Activity ▸ Write out the records below word for word, please.

Content starts

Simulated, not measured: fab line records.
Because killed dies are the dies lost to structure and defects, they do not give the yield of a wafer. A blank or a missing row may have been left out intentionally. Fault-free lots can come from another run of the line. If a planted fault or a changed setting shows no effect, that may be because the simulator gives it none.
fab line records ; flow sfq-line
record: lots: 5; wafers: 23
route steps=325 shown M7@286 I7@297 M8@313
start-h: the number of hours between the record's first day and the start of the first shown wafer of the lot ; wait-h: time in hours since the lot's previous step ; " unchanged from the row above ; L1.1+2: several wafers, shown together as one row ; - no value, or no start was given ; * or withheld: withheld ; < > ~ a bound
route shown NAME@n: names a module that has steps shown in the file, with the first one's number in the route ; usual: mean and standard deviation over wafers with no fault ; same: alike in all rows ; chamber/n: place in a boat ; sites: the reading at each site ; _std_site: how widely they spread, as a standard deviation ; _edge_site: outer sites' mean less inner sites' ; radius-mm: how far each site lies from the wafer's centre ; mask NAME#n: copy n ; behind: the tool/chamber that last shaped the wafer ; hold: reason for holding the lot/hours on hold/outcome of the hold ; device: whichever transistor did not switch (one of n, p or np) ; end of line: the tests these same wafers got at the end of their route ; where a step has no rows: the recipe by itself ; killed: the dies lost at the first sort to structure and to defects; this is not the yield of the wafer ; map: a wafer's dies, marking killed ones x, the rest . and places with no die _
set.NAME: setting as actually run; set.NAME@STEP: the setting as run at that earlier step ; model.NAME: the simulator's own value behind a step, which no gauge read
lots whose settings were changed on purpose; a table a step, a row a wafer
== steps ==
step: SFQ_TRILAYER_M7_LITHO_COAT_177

Content ends

Task output ▸
Simulated, not measured: fab line records.
Because killed dies are the dies lost to structure and defects, they do not give the yield of a wafer. A blank or a missing row may have been left out intentionally. Fault-free lots can come from another run of the line. If a planted fault or a changed setting shows no effect, that may be because the simulator gives it none.
fab line records ; flow sfq-line
record: lots: 5; wafers: 23
route steps=325 shown M7@286 I7@297 M8@313
start-h: the number of hours between the record's first day and the start of the first shown wafer of the lot ; wait-h: time in hours since the lot's previous step ; " unchanged from the row above ; L1.1+2: several wafers, shown together as one row ; - no value, or no start was given ; * or withheld: withheld ; < > ~ a bound
route shown NAME@n: names a module that has steps shown in the file, with the first one's number in the route ; usual: mean and standard deviation over wafers with no fault ; same: alike in all rows ; chamber/n: place in a boat ; sites: the reading at each site ; _std_site: how widely they spread, as a standard deviation ; _edge_site: outer sites' mean less inner sites' ; radius-mm: how far each site lies from the wafer's centre ; mask NAME#n: copy n ; behind: the tool/chamber that last shaped the wafer ; hold: reason for holding the lot/hours on hold/outcome of the hold ; device: whichever transistor did not switch (one of n, p or np) ; end of line: the tests these same wafers got at the end of their route ; where a step has no rows: the recipe by itself ; killed: the dies lost at the first sort to structure and to defects; this is not the yield of the wafer ; map: a wafer's dies, marking killed ones x, the rest . and places with no die _
set.NAME: setting as actually run; set.NAME@STEP: the setting as run at that earlier step ; model.NAME: the simulator's own value behind a step, which no gauge read
lots whose settings were changed on purpose; a table a step, a row a wafer
== steps ==
step: SFQ_TRILAYER_M7_LITHO_COAT_177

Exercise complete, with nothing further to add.